- **Extracted entries**
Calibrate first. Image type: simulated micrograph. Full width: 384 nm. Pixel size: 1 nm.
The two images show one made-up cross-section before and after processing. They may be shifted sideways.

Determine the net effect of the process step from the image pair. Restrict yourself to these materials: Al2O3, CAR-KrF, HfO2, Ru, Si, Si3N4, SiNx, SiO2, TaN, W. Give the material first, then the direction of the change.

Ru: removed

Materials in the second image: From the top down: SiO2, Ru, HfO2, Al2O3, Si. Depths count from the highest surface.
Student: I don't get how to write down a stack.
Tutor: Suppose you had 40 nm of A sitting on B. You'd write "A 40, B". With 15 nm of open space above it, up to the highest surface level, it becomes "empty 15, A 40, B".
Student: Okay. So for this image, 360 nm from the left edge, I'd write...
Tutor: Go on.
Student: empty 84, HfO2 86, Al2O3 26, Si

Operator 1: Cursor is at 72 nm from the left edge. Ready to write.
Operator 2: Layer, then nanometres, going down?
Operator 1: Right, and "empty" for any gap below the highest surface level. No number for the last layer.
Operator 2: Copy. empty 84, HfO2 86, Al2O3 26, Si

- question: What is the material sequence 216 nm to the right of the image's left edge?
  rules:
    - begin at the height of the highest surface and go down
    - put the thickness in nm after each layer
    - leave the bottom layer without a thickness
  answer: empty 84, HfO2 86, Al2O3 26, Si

- **Exercise**
Every line above should be transcribed exactly.

- **Reply**
Calibrate first. Image type: simulated micrograph. Full width: 384 nm. Pixel size: 1 nm.
The two images show one made-up cross-section before and after processing. They may be shifted sideways.

Determine the net effect of the process step from the image pair. Restrict yourself to these materials: Al2O3, CAR-KrF, HfO2, Ru, Si, Si3N4, SiNx, SiO2, TaN, W. Give the material first, then the direction of the change.

Ru: removed

Materials in the second image: From the top down: SiO2, Ru, HfO2, Al2O3, Si. Depths count from the highest surface.
Student: I don't get how to write down a stack.
Tutor: Suppose you had 40 nm of A sitting on B. You'd write "A 40, B". With 15 nm of open space above it, up to the highest surface level, it becomes "empty 15, A 40, B".
Student: Okay. So for this image, 360 nm from the left edge, I'd write...
Tutor: Go on.
Student: empty 84, HfO2 86, Al2O3 26, Si

Operator 1: Cursor is at 72 nm from the left edge. Ready to write.
Operator 2: Layer, then nanometres, going down?
Operator 1: Right, and "empty" for any gap below the highest surface level. No number for the last layer.
Operator 2: Copy. empty 84, HfO2 86, Al2O3 26, Si

- question: What is the material sequence 216 nm to the right of the image's left edge?
  rules:
    - begin at the height of the highest surface and go down
    - put the thickness in nm after each layer
    - leave the bottom layer without a thickness
  answer: empty 84, HfO2 86, Al2O3 26, Si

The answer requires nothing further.